> _Records provided_:
────────

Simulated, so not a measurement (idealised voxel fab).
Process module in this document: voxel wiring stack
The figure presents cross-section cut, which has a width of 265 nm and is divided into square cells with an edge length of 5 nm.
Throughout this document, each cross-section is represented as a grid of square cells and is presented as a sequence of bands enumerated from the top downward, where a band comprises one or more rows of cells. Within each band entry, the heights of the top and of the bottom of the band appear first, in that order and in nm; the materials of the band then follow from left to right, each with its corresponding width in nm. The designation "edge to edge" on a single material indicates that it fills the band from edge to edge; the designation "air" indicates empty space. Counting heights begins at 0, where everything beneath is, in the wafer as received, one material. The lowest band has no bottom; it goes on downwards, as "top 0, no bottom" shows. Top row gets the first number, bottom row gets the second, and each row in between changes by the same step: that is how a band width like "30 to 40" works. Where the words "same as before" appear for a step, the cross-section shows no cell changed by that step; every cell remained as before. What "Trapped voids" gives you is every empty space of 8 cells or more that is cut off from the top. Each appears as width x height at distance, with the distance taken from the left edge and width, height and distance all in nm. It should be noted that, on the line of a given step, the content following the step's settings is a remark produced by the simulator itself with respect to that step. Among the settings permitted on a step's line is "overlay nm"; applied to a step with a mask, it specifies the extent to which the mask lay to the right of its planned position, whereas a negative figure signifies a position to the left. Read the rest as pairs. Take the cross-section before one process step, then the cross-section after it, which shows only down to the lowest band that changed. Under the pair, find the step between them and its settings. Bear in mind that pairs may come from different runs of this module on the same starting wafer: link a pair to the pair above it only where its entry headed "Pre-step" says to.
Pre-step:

────────

> _Task item_:
Word for word, copy out the entries.

> _Exercise solution_:
Simulated, so not a measurement (idealised voxel fab).
Process module in this document: voxel wiring stack
The figure presents cross-section cut, which has a width of 265 nm and is divided into square cells with an edge length of 5 nm.
Throughout this document, each cross-section is represented as a grid of square cells and is presented as a sequence of bands enumerated from the top downward, where a band comprises one or more rows of cells. Within each band entry, the heights of the top and of the bottom of the band appear first, in that order and in nm; the materials of the band then follow from left to right, each with its corresponding width in nm. The designation "edge to edge" on a single material indicates that it fills the band from edge to edge; the designation "air" indicates empty space. Counting heights begins at 0, where everything beneath is, in the wafer as received, one material. The lowest band has no bottom; it goes on downwards, as "top 0, no bottom" shows. Top row gets the first number, bottom row gets the second, and each row in between changes by the same step: that is how a band width like "30 to 40" works. Where the words "same as before" appear for a step, the cross-section shows no cell changed by that step; every cell remained as before. What "Trapped voids" gives you is every empty space of 8 cells or more that is cut off from the top. Each appears as width x height at distance, with the distance taken from the left edge and width, height and distance all in nm. It should be noted that, on the line of a given step, the content following the step's settings is a remark produced by the simulator itself with respect to that step. Among the settings permitted on a step's line is "overlay nm"; applied to a step with a mask, it specifies the extent to which the mask lay to the right of its planned position, whereas a negative figure signifies a position to the left. Read the rest as pairs. Take the cross-section before one process step, then the cross-section after it, which shows only down to the lowest band that changed. Under the pair, find the step between them and its settings. Bear in mind that pairs may come from different runs of this module on the same starting wafer: link a pair to the pair above it only where its entry headed "Pre-step" says to.
Pre-step:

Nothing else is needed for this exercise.